[Given information — start]

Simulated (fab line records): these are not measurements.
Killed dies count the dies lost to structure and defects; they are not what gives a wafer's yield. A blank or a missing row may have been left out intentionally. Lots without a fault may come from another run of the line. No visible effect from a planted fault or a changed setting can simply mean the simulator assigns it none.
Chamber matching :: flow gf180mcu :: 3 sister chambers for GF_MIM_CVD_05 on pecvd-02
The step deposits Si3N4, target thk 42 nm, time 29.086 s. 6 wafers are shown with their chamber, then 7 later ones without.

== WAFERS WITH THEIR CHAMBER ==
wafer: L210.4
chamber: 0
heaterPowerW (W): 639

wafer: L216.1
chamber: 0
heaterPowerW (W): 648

[Given information — finish]

Assigned task:
Reproduce the material in full. Keep it identical to the original.

Reply:
Simulated (fab line records): these are not measurements.
Killed dies count the dies lost to structure and defects; they are not what gives a wafer's yield. A blank or a missing row may have been left out intentionally. Lots without a fault may come from another run of the line. No visible effect from a planted fault or a changed setting can simply mean the simulator assigns it none.
Chamber matching :: flow gf180mcu :: 3 sister chambers for GF_MIM_CVD_05 on pecvd-02
The step deposits Si3N4, target thk 42 nm, time 29.086 s. 6 wafers are shown with their chamber, then 7 later ones without.

== WAFERS WITH THEIR CHAMBER ==
wafer: L210.4
chamber: 0
heaterPowerW (W): 639

wafer: L216.1
chamber: 0
heaterPowerW (W): 648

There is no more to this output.